WORK TASK >> From the records below, print exactly the lines starting at the one containing "other runs of" and ending at the one containing "(+) following a", ends included, and nothing else.

DATA LISTING >>
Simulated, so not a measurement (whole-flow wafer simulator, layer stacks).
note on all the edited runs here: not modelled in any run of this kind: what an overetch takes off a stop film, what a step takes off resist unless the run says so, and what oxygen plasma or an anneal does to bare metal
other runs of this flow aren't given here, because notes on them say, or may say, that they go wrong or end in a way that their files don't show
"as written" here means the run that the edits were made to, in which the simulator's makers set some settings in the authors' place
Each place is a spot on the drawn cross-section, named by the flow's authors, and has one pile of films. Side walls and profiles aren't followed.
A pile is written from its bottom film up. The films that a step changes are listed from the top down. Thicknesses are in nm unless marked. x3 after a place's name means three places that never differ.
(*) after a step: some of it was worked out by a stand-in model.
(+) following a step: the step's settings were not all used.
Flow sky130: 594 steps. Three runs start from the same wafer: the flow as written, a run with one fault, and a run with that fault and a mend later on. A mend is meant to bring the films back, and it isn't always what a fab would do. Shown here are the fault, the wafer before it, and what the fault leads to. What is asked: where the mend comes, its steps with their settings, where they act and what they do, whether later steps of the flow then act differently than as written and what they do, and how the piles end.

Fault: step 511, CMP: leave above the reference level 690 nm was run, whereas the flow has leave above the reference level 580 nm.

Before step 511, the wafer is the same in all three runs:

RESULT >>
other runs of this flow aren't given here, because notes on them say, or may say, that they go wrong or end in a way that their files don't show
"as written" here means the run that the edits were made to, in which the simulator's makers set some settings in the authors' place
Each place is a spot on the drawn cross-section, named by the flow's authors, and has one pile of films. Side walls and profiles aren't followed.
A pile is written from its bottom film up. The films that a step changes are listed from the top down. Thicknesses are in nm unless marked. x3 after a place's name means three places that never differ.
(*) after a step: some of it was worked out by a stand-in model.
(+) following a step: the step's settings were not all used.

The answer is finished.